TASK ITEM — Up to and including the line containing "Normal settings on", please reproduce the lines of the listing below, starting from the top.

•••

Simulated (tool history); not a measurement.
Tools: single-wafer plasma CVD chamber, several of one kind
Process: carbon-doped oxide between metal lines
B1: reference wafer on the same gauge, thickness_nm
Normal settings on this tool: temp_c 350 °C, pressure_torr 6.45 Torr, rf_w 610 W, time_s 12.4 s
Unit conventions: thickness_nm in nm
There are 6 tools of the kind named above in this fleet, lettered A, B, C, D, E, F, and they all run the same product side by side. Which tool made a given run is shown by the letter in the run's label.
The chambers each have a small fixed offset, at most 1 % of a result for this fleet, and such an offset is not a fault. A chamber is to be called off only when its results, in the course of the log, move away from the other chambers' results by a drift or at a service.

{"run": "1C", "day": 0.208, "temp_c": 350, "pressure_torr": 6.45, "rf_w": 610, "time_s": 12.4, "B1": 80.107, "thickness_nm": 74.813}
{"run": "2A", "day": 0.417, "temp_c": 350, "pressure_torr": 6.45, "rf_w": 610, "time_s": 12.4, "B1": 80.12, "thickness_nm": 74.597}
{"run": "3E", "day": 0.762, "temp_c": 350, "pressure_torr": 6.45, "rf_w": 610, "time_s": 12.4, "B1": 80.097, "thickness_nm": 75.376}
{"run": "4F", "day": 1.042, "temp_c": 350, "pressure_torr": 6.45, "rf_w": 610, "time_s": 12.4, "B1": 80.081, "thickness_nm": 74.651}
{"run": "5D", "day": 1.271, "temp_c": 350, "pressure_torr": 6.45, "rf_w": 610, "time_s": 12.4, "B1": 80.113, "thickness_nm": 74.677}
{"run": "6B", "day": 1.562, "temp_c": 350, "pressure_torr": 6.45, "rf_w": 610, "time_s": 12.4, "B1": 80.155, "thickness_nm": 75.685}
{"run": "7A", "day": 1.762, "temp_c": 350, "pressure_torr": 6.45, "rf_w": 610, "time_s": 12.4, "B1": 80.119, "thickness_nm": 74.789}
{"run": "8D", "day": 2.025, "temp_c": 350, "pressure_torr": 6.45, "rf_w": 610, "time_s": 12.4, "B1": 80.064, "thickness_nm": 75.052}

•••

TASK RESPONSE —
Simulated (tool history); not a measurement.
Tools: single-wafer plasma CVD chamber, several of one kind
Process: carbon-doped oxide between metal lines
B1: reference wafer on the same gauge, thickness_nm
Normal settings on this tool: temp_c 350 °C, pressure_torr 6.45 Torr, rf_w 610 W, time_s 12.4 s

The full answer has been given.